ENTRIES SUPPLIED:
>>>>

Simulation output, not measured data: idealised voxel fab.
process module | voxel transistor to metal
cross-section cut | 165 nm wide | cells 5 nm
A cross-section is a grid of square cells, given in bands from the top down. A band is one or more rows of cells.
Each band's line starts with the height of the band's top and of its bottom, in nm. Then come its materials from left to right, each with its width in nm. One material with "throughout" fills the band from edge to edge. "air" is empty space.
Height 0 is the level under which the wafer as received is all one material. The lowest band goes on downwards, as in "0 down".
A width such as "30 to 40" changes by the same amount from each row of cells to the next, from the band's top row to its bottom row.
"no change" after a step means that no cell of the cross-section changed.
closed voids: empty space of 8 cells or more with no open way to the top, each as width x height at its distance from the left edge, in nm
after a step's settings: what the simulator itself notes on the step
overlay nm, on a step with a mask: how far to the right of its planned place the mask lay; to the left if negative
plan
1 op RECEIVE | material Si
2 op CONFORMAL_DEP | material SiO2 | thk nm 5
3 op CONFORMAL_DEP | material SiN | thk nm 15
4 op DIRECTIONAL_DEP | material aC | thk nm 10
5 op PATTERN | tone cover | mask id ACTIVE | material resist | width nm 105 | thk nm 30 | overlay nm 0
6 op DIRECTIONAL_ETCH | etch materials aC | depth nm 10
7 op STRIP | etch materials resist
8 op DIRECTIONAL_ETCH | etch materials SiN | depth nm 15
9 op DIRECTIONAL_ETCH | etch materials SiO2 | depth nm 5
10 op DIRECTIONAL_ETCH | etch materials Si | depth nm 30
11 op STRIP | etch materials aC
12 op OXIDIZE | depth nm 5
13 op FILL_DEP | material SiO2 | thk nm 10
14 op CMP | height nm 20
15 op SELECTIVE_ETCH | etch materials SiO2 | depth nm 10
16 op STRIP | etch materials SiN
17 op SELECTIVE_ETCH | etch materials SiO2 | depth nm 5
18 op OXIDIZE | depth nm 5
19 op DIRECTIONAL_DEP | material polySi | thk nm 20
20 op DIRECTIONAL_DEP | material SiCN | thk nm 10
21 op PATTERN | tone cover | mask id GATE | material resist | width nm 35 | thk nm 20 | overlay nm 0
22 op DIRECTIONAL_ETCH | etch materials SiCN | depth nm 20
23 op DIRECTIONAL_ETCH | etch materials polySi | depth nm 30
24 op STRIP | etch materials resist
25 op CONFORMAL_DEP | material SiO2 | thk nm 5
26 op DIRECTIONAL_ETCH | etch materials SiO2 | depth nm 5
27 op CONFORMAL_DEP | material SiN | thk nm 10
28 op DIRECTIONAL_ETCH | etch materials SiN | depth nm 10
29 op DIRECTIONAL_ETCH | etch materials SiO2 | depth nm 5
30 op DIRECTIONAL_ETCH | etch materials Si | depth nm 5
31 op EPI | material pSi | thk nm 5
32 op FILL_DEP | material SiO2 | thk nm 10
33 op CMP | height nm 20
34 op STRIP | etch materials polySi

<<<<

WORK ORDER: Copy out, word for word, the part of the entries above that begins at the line with "A cross-section is" and ends at the line with "Each band's line", including both.

SOLUTION:
A cross-section is a grid of square cells, given in bands from the top down. A band is one or more rows of cells.
Each band's line starts with the height of the band's top and of its bottom, in nm. Then come its materials from left to right, each with its width in nm. One material with "throughout" fills the band from edge to edge. "air" is empty space.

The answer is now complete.